Action item: Below are some entries; can you quote all of them exactly?

*** Material provided

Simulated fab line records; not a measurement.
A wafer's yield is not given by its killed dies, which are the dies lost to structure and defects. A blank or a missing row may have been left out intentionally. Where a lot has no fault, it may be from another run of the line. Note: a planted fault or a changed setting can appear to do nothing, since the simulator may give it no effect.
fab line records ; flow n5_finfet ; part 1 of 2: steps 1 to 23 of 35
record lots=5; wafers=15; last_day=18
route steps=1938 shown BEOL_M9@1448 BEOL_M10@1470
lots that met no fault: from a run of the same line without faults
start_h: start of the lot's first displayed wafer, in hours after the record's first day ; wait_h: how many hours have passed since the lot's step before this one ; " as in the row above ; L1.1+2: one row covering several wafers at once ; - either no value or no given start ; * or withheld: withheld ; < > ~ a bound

******

Exercise answer:
Simulated fab line records; not a measurement.
A wafer's yield is not given by its killed dies, which are the dies lost to structure and defects. A blank or a missing row may have been left out intentionally. Where a lot has no fault, it may be from another run of the line. Note: a planted fault or a changed setting can appear to do nothing, since the simulator may give it no effect.
fab line records ; flow n5_finfet ; part 1 of 2: steps 1 to 23 of 35
record lots=5; wafers=15; last_day=18
route steps=1938 shown BEOL_M9@1448 BEOL_M10@1470
lots that met no fault: from a run of the same line without faults
start_h: start of the lot's first displayed wafer, in hours after the record's first day ; wait_h: how many hours have passed since the lot's step before this one ; " as in the row above ; L1.1+2: one row covering several wafers at once ; - either no value or no given start ; * or withheld: withheld ; < > ~ a bound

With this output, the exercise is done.